═════ Material supplied
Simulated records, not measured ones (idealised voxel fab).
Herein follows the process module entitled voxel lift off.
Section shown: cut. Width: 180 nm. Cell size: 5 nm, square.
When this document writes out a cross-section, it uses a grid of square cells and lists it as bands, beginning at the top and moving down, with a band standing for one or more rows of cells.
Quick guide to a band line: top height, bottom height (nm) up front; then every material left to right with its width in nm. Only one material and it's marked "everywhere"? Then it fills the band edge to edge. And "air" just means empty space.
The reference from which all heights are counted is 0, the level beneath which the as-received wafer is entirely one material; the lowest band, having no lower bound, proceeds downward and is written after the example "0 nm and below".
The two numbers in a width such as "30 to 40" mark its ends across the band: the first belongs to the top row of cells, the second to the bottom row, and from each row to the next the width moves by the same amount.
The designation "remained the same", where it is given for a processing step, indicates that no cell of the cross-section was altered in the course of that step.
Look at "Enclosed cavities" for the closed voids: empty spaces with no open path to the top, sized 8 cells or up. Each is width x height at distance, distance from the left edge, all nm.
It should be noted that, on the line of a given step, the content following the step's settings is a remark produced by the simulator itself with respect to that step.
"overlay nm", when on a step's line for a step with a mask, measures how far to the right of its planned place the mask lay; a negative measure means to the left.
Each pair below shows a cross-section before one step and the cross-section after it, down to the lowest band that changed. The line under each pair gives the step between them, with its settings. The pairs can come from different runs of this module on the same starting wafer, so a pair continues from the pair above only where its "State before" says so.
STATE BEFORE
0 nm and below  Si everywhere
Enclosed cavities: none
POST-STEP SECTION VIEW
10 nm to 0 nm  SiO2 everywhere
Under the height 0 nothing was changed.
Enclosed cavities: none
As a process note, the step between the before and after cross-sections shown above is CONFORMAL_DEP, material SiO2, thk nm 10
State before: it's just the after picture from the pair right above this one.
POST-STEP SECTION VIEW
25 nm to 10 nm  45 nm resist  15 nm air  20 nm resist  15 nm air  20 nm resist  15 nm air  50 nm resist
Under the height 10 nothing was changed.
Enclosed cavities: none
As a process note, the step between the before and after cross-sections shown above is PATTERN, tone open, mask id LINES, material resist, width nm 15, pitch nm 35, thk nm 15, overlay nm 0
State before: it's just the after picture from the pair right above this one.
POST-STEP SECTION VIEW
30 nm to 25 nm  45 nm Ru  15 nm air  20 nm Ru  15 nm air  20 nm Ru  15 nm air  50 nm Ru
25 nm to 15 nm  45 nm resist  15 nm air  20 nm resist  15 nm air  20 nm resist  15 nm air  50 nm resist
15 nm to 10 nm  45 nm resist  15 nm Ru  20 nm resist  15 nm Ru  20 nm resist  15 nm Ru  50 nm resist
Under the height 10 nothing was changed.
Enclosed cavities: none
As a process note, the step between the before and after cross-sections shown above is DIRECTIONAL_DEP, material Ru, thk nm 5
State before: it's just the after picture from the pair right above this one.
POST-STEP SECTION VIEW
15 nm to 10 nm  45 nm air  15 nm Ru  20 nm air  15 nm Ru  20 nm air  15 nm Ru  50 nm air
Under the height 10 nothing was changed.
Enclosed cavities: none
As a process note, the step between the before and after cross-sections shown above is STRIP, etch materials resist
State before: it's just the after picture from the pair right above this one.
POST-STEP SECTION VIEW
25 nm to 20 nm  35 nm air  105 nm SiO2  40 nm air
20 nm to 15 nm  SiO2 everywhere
══════════

__Brief__: If a line falls between the first line of the entries and the line containing "Section shown: cut.", or is one of those two, restate it word for word; leave all other lines out.

__Expected answer__:
Simulated records, not measured ones (idealised voxel fab).
Herein follows the process module entitled voxel lift off.
Section shown: cut. Width: 180 nm. Cell size: 5 nm, square.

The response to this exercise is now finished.